[MATERIAL PROVIDED Boundary: Start]
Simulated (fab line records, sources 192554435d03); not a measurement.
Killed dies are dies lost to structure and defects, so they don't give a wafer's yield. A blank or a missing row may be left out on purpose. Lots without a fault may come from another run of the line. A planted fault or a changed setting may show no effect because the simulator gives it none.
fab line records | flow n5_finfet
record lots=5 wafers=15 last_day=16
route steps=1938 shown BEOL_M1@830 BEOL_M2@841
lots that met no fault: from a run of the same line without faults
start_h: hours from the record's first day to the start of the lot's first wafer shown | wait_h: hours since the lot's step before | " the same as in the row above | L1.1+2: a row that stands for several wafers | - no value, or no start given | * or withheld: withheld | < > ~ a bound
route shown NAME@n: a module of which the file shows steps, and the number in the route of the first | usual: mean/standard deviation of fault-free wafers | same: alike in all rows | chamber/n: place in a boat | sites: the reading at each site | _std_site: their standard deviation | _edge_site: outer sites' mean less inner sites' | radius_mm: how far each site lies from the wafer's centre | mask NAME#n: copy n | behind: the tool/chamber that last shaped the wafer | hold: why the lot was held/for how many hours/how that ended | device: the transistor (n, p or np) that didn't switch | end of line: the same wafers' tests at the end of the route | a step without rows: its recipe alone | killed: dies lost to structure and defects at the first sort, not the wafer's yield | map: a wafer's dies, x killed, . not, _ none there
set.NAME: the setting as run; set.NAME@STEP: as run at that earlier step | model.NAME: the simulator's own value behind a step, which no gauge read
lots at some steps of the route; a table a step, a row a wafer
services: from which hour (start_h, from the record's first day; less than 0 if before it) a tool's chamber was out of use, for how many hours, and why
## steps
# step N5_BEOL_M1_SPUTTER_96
[MATERIAL PROVIDED Boundary: End]

Every entry needs to be retyped exactly.

• _ANSWER AREA_
Simulated (fab line records, sources 192554435d03); not a measurement.
Killed dies are dies lost to structure and defects, so they don't give a wafer's yield. A blank or a missing row may be left out on purpose. Lots without a fault may come from another run of the line. A planted fault or a changed setting may show no effect because the simulator gives it none.
fab line records | flow n5_finfet
record lots=5 wafers=15 last_day=16
route steps=1938 shown BEOL_M1@830 BEOL_M2@841
lots that met no fault: from a run of the same line without faults
start_h: hours from the record's first day to the start of the lot's first wafer shown | wait_h: hours since the lot's step before | " the same as in the row above | L1.1+2: a row that stands for several wafers | - no value, or no start given | * or withheld: withheld | < > ~ a bound
route shown NAME@n: a module of which the file shows steps, and the number in the route of the first | usual: mean/standard deviation of fault-free wafers | same: alike in all rows | chamber/n: place in a boat | sites: the reading at each site | _std_site: their standard deviation | _edge_site: outer sites' mean less inner sites' | radius_mm: how far each site lies from the wafer's centre | mask NAME#n: copy n | behind: the tool/chamber that last shaped the wafer | hold: why the lot was held/for how many hours/how that ended | device: the transistor (n, p or np) that didn't switch | end of line: the same wafers' tests at the end of the route | a step without rows: its recipe alone | killed: dies lost to structure and defects at the first sort, not the wafer's yield | map: a wafer's dies, x killed, . not, _ none there
set.NAME: the setting as run; set.NAME@STEP: as run at that earlier step | model.NAME: the simulator's own value behind a step, which no gauge read
lots at some steps of the route; a table a step, a row a wafer
services: from which hour (start_h, from the record's first day; less than 0 if before it) a tool's chamber was out of use, for how many hours, and why
## steps
# step N5_BEOL_M1_SPUTTER_96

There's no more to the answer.